[ENTRIES PROVIDED Boundary: Start]

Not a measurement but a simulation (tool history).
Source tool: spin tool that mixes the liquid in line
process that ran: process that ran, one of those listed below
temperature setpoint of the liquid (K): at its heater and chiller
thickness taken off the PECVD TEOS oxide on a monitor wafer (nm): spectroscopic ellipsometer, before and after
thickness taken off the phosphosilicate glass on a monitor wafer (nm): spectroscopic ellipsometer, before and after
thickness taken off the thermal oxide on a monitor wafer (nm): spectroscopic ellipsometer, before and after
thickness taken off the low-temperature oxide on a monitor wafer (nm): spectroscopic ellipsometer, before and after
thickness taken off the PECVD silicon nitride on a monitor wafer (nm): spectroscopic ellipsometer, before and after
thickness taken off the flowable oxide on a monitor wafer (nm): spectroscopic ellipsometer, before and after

[ENTRIES PROVIDED Boundary: End]

• [WORK INSTRUCTION] Repeat all the entries exactly as given.

• [SOLUTION]
Not a measurement but a simulation (tool history).
Source tool: spin tool that mixes the liquid in line
process that ran: process that ran, one of those listed below
temperature setpoint of the liquid (K): at its heater and chiller
thickness taken off the PECVD TEOS oxide on a monitor wafer (nm): spectroscopic ellipsometer, before and after
thickness taken off the phosphosilicate glass on a monitor wafer (nm): spectroscopic ellipsometer, before and after
thickness taken off the thermal oxide on a monitor wafer (nm): spectroscopic ellipsometer, before and after
thickness taken off the low-temperature oxide on a monitor wafer (nm): spectroscopic ellipsometer, before and after
thickness taken off the PECVD silicon nitride on a monitor wafer (nm): spectroscopic ellipsometer, before and after
thickness taken off the flowable oxide on a monitor wafer (nm): spectroscopic ellipsometer, before and after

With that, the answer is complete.